BEGIN Data under study

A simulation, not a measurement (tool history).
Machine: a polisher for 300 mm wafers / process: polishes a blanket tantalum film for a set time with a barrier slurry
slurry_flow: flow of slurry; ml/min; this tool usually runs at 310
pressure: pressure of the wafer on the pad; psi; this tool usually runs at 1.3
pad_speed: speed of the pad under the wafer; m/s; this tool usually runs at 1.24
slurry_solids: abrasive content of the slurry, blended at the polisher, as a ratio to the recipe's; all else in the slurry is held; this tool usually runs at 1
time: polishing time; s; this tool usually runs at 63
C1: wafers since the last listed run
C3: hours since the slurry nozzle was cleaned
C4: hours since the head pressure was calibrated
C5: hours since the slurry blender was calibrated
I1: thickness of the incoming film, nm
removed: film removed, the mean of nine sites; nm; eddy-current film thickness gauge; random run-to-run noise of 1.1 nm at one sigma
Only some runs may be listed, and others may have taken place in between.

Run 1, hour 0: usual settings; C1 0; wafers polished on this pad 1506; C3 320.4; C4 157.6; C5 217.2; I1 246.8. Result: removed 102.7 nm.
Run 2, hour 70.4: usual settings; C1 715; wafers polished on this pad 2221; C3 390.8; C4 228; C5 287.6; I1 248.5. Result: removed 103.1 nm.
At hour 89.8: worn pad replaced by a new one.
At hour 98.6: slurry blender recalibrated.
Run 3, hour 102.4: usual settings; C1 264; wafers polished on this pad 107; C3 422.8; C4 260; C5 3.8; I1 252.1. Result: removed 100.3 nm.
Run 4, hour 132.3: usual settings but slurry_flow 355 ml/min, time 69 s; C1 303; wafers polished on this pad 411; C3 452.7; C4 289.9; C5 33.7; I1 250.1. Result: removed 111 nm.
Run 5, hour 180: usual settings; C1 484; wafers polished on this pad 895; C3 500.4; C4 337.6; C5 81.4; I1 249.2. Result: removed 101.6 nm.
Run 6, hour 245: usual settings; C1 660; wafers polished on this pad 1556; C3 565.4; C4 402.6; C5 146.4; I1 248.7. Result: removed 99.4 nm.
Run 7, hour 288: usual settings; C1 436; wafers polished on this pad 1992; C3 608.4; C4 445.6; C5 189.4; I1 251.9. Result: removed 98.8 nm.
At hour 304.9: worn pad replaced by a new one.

END Data under study

Brief →
From the very first line of the records down to the line with "slurry_flow: flow of", please write out each line exactly, including both ends and no other lines.

Exercise solution →
A simulation, not a measurement (tool history).
Machine: a polisher for 300 mm wafers / process: polishes a blanket tantalum film for a set time with a barrier slurry
slurry_flow: flow of slurry; ml/min; this tool usually runs at 310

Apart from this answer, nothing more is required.